• [TASK ITEM] From the data below, repeat exactly the lines from the line with "Proc. module: voxel wiring stack" to the line with "The cross-section on", both included.

※ ※ ※

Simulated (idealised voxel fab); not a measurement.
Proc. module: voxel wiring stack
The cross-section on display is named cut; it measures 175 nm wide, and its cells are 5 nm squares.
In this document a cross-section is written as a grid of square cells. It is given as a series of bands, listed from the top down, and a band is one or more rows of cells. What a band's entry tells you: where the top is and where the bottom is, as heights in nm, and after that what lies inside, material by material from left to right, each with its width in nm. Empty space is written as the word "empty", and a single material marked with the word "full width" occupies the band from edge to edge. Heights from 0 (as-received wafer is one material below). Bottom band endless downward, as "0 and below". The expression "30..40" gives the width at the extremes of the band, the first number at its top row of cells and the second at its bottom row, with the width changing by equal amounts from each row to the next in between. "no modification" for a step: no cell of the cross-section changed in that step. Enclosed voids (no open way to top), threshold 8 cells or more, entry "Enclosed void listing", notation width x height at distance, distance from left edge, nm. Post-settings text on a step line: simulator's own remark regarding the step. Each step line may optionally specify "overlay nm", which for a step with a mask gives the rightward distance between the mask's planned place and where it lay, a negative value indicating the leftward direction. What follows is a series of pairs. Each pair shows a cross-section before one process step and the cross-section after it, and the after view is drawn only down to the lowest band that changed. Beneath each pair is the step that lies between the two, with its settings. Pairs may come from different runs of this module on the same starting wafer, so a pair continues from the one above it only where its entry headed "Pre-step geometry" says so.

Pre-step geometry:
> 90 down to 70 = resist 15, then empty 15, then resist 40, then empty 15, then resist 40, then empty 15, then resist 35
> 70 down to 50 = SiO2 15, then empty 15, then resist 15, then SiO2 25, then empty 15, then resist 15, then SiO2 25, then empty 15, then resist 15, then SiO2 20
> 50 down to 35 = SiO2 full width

※ ※ ※

• [EXERCISE ANSWER]
Proc. module: voxel wiring stack
The cross-section on display is named cut; it measures 175 nm wide, and its cells are 5 nm squares.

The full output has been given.